> Work item
Word for word, repeat each line of the listing below.

_ _ _ _ _

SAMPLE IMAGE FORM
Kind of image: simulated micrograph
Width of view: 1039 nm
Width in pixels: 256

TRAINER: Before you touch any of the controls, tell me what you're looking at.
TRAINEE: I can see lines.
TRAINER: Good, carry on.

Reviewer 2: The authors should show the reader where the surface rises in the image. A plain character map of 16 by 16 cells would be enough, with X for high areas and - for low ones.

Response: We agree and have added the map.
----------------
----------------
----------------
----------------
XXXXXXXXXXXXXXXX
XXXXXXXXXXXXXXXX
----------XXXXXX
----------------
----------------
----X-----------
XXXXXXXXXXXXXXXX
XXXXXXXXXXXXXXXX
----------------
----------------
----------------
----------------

_ _ _ _ _

> Written answer
SAMPLE IMAGE FORM
Kind of image: simulated micrograph
Width of view: 1039 nm
Width in pixels: 256

TRAINER: Before you touch any of the controls, tell me what you're looking at.
TRAINEE: I can see lines.
TRAINER: Good, carry on.

Reviewer 2: The authors should show the reader where the surface rises in the image. A plain character map of 16 by 16 cells would be enough, with X for high areas and - for low ones.

Response: We agree and have added the map.
----------------
----------------
----------------
----------------
XXXXXXXXXXXXXXXX
XXXXXXXXXXXXXXXX
----------XXXXXX
----------------
----------------
----X-----------
XXXXXXXXXXXXXXXX
XXXXXXXXXXXXXXXX
----------------
----------------
----------------
----------------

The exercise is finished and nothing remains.